*** Opening of Data section ***

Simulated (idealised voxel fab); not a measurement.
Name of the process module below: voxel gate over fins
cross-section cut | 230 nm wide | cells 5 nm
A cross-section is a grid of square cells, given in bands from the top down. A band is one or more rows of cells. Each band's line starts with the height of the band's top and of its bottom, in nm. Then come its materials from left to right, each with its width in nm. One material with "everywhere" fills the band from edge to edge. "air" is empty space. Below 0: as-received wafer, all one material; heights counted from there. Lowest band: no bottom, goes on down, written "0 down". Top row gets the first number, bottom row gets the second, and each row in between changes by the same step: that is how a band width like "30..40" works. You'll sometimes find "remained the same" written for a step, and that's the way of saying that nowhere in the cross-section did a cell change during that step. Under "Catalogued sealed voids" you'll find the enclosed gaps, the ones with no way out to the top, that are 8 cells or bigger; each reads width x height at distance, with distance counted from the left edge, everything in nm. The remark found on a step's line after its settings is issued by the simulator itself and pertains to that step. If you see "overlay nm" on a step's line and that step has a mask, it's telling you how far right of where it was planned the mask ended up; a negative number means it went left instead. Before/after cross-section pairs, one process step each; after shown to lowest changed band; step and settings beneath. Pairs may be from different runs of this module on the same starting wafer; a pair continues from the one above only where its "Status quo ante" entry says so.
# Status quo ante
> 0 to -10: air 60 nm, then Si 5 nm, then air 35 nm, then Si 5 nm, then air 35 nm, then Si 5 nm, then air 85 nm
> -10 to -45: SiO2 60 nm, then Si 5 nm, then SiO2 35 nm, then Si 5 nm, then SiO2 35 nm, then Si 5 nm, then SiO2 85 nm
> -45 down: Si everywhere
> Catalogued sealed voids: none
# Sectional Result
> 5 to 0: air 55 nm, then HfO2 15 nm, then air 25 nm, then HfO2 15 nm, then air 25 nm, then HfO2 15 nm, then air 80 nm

*** Close of Data section ***

Exercise –
Would you please copy, word for word, everything above from the line containing "# Status quo ante" down to the line containing "# Sectional Result", those two lines included?

Exercise solution –
# Status quo ante
> 0 to -10: air 60 nm, then Si 5 nm, then air 35 nm, then Si 5 nm, then air 35 nm, then Si 5 nm, then air 85 nm
> -10 to -45: SiO2 60 nm, then Si 5 nm, then SiO2 35 nm, then Si 5 nm, then SiO2 35 nm, then Si 5 nm, then SiO2 85 nm
> -45 down: Si everywhere
> Catalogued sealed voids: none
# Sectional Result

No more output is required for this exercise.